| Listed entries |
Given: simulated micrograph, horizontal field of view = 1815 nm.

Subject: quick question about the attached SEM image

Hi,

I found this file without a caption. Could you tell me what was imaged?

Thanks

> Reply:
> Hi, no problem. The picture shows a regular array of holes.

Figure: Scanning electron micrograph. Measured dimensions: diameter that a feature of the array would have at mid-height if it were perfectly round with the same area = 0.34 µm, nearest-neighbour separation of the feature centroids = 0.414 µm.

| Exercise |
Your reply should hold only the lines from the first line of the records through the one with "array of holes.", reproduced word for word.

| Result |
Given: simulated micrograph, horizontal field of view = 1815 nm.

Subject: quick question about the attached SEM image

Hi,

I found this file without a caption. Could you tell me what was imaged?

Thanks

> Reply:
> Hi, no problem. The picture shows a regular array of holes.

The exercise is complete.